WORK INSTRUCTION:
Starting with the line that contains "One pile of" and stopping after the line that contains "(*) after a", copy the entries below exactly. Include nothing else.

ENTRIES PROVIDED:
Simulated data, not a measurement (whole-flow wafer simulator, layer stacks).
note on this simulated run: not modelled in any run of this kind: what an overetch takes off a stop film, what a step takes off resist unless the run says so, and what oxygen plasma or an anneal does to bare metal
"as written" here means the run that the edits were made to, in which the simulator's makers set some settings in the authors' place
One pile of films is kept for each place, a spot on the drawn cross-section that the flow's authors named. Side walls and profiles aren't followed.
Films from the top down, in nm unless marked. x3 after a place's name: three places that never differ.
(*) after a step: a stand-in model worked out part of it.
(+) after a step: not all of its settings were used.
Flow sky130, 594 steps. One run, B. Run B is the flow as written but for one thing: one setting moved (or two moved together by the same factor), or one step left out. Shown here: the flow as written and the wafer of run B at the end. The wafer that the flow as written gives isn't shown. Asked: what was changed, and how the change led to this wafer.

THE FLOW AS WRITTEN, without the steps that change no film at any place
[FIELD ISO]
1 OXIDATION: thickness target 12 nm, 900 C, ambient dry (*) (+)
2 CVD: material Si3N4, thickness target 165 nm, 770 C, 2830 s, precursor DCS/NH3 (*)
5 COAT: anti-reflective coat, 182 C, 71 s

REPLY:
One pile of films is kept for each place, a spot on the drawn cross-section that the flow's authors named. Side walls and profiles aren't followed.
Films from the top down, in nm unless marked. x3 after a place's name: three places that never differ.
(*) after a step: a stand-in model worked out part of it.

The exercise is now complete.